_Data shown:_
□ □ □

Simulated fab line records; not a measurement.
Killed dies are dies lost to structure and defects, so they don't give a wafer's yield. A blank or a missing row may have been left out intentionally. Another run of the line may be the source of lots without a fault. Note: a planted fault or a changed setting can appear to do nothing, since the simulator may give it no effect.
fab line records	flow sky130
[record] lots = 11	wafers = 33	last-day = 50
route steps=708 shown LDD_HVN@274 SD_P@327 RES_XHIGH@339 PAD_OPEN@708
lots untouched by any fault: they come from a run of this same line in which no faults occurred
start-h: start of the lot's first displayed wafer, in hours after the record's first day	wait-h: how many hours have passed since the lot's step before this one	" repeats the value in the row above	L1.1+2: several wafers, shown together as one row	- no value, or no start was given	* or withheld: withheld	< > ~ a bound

□ □ □

_Work order:_ Give an exact copy of the lines above, from the top of the records to the line that contains "Killed dies are", taking in both ends.

_Written response:_
Simulated fab line records; not a measurement.
Killed dies are dies lost to structure and defects, so they don't give a wafer's yield. A blank or a missing row may have been left out intentionally. Another run of the line may be the source of lots without a fault. Note: a planted fault or a changed setting can appear to do nothing, since the simulator may give it no effect.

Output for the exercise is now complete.